### Work order
Return every entry exactly. Leave nothing out.

### Dataset excerpts
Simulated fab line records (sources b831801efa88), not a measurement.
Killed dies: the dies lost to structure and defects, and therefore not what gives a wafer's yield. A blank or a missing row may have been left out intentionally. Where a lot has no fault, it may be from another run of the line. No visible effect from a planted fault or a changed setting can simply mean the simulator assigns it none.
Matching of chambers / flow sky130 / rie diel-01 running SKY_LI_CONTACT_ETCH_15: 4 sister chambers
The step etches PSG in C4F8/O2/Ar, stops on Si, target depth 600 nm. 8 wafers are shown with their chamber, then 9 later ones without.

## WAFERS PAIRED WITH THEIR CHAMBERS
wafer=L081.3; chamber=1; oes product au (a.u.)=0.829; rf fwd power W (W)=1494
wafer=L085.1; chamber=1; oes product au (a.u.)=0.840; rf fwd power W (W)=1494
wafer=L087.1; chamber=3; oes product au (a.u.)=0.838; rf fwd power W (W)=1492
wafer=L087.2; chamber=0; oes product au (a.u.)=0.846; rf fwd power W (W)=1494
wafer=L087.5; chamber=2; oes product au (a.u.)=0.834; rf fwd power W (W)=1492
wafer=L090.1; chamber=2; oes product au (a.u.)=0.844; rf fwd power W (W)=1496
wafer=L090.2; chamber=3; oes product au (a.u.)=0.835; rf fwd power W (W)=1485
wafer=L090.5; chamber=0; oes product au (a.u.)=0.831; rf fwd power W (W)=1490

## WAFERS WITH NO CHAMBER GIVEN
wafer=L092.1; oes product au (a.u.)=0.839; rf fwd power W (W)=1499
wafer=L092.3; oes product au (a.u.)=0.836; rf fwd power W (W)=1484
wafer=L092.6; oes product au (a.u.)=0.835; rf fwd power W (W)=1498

### Answer area
Simulated fab line records (sources b831801efa88), not a measurement.
Killed dies: the dies lost to structure and defects, and therefore not what gives a wafer's yield. A blank or a missing row may have been left out intentionally. Where a lot has no fault, it may be from another run of the line. No visible effect from a planted fault or a changed setting can simply mean the simulator assigns it none.
Matching of chambers / flow sky130 / rie diel-01 running SKY_LI_CONTACT_ETCH_15: 4 sister chambers
The step etches PSG in C4F8/O2/Ar, stops on Si, target depth 600 nm. 8 wafers are shown with their chamber, then 9 later ones without.

## WAFERS PAIRED WITH THEIR CHAMBERS
wafer=L081.3; chamber=1; oes product au (a.u.)=0.829; rf fwd power W (W)=1494
wafer=L085.1; chamber=1; oes product au (a.u.)=0.840; rf fwd power W (W)=1494
wafer=L087.1; chamber=3; oes product au (a.u.)=0.838; rf fwd power W (W)=1492
wafer=L087.2; chamber=0; oes product au (a.u.)=0.846; rf fwd power W (W)=1494
wafer=L087.5; chamber=2; oes product au (a.u.)=0.834; rf fwd power W (W)=1492
wafer=L090.1; chamber=2; oes product au (a.u.)=0.844; rf fwd power W (W)=1496
wafer=L090.2; chamber=3; oes product au (a.u.)=0.835; rf fwd power W (W)=1485
wafer=L090.5; chamber=0; oes product au (a.u.)=0.831; rf fwd power W (W)=1490

## WAFERS WITH NO CHAMBER GIVEN
wafer=L092.1; oes product au (a.u.)=0.839; rf fwd power W (W)=1499
wafer=L092.3; oes product au (a.u.)=0.836; rf fwd power W (W)=1484
wafer=L092.6; oes product au (a.u.)=0.835; rf fwd power W (W)=1498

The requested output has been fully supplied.